________________________

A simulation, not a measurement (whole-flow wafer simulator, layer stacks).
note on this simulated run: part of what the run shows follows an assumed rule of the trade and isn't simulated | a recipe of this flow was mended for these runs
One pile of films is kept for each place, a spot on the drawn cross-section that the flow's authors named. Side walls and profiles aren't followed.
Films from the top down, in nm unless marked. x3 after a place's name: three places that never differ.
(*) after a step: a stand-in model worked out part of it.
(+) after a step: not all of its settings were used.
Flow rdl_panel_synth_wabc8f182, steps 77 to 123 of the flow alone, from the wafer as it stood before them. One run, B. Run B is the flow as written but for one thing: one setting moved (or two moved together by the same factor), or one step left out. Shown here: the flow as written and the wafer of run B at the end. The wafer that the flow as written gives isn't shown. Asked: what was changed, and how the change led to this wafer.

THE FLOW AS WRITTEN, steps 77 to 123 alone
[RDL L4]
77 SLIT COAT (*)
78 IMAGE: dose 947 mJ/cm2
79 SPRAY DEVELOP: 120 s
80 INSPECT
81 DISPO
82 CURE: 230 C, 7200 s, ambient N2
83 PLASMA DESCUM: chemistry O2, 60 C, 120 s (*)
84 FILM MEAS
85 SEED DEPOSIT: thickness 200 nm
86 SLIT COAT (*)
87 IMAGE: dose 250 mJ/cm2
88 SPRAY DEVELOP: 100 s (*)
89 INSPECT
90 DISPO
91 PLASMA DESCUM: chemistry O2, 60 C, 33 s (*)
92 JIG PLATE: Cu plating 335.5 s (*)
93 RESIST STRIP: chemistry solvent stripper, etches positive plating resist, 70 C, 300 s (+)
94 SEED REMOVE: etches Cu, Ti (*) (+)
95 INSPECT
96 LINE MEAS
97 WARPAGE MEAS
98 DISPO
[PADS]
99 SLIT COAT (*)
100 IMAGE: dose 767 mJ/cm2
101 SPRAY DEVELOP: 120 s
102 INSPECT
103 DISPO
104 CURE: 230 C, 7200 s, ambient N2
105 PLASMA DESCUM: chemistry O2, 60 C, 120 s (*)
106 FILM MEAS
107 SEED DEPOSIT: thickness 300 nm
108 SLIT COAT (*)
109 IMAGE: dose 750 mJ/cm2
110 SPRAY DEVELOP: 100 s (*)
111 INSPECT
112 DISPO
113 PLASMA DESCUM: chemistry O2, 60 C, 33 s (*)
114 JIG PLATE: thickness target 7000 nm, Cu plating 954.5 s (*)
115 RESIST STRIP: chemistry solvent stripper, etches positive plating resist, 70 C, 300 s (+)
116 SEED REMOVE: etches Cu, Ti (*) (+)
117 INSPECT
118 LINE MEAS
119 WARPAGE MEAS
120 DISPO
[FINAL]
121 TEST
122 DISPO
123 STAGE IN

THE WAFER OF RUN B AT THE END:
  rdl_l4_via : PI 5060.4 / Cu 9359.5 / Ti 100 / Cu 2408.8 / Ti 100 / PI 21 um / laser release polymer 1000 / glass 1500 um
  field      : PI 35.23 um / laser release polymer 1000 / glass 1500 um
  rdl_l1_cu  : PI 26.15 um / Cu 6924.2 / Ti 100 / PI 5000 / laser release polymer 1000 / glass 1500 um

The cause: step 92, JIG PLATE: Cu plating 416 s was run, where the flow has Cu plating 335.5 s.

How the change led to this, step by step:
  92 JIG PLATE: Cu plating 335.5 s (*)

________________________

Quote exactly the stretch of lines above that starts at the first one and ends at the line with "(+) after a", and nothing beyond it.

• **TASK SOLUTION**:
A simulation, not a measurement (whole-flow wafer simulator, layer stacks).
note on this simulated run: part of what the run shows follows an assumed rule of the trade and isn't simulated | a recipe of this flow was mended for these runs
One pile of films is kept for each place, a spot on the drawn cross-section that the flow's authors named. Side walls and profiles aren't followed.
Films from the top down, in nm unless marked. x3 after a place's name: three places that never differ.
(*) after a step: a stand-in model worked out part of it.
(+) after a step: not all of its settings were used.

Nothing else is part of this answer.